Recorded information
•••

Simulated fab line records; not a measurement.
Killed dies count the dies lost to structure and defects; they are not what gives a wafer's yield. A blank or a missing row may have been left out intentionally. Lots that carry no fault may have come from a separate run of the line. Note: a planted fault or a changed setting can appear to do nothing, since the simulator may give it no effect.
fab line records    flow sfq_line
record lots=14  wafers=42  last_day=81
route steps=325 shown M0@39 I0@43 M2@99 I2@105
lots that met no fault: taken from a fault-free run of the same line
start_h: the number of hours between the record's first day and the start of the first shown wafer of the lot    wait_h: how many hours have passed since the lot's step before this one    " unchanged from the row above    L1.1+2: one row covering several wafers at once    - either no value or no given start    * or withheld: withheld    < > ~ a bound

•••

Work item
Top to bottom, transcribe every line above exactly.

Exercise solution
Simulated fab line records; not a measurement.
Killed dies count the dies lost to structure and defects; they are not what gives a wafer's yield. A blank or a missing row may have been left out intentionally. Lots that carry no fault may have come from a separate run of the line. Note: a planted fault or a changed setting can appear to do nothing, since the simulator may give it no effect.
fab line records    flow sfq_line
record lots=14  wafers=42  last_day=81
route steps=325 shown M0@39 I0@43 M2@99 I2@105
lots that met no fault: taken from a fault-free run of the same line
start_h: the number of hours between the record's first day and the start of the first shown wafer of the lot    wait_h: how many hours have passed since the lot's step before this one    " unchanged from the row above    L1.1+2: one row covering several wafers at once    - either no value or no given start    * or withheld: withheld    < > ~ a bound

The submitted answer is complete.